• _BRIEF_: With both ends included, repeat exactly the lines of the entries below from the one containing "Flow gf180mcu, made" down to the one containing "11 | ETCH |", and no others.

>>>

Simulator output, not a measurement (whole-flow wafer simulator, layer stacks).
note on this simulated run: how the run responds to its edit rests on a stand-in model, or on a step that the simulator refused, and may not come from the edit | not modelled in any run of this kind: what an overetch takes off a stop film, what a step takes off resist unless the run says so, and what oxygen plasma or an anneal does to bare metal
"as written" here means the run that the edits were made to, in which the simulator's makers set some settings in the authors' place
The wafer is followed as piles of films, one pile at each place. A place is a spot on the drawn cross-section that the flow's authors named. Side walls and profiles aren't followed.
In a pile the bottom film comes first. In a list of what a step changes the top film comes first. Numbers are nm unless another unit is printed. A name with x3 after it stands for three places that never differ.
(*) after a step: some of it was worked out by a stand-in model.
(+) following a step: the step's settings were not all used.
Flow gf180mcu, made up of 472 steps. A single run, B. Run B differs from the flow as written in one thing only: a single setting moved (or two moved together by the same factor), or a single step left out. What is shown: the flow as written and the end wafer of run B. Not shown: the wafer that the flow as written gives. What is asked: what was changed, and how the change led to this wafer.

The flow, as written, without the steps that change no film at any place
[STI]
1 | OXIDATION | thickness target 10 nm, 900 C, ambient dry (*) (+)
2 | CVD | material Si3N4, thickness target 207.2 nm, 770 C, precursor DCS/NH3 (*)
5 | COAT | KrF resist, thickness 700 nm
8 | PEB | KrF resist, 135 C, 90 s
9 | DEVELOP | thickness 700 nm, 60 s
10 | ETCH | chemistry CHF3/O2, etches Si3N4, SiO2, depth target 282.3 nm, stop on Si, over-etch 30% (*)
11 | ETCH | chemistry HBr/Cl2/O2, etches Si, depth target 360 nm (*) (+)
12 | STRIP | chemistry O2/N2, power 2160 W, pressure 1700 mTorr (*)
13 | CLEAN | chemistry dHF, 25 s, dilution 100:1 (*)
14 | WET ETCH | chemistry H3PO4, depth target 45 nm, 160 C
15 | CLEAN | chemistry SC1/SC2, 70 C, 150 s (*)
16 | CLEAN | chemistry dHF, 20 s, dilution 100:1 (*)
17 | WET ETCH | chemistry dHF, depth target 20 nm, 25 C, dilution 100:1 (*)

<<<

• _EXERCISE SOLUTION_:
Flow gf180mcu, made up of 472 steps. A single run, B. Run B differs from the flow as written in one thing only: a single setting moved (or two moved together by the same factor), or a single step left out. What is shown: the flow as written and the end wafer of run B. Not shown: the wafer that the flow as written gives. What is asked: what was changed, and how the change led to this wafer.

The flow, as written, without the steps that change no film at any place
[STI]
1 | OXIDATION | thickness target 10 nm, 900 C, ambient dry (*) (+)
2 | CVD | material Si3N4, thickness target 207.2 nm, 770 C, precursor DCS/NH3 (*)
5 | COAT | KrF resist, thickness 700 nm
8 | PEB | KrF resist, 135 C, 90 s
9 | DEVELOP | thickness 700 nm, 60 s
10 | ETCH | chemistry CHF3/O2, etches Si3N4, SiO2, depth target 282.3 nm, stop on Si, over-etch 30% (*)
11 | ETCH | chemistry HBr/Cl2/O2, etches Si, depth target 360 nm (*) (+)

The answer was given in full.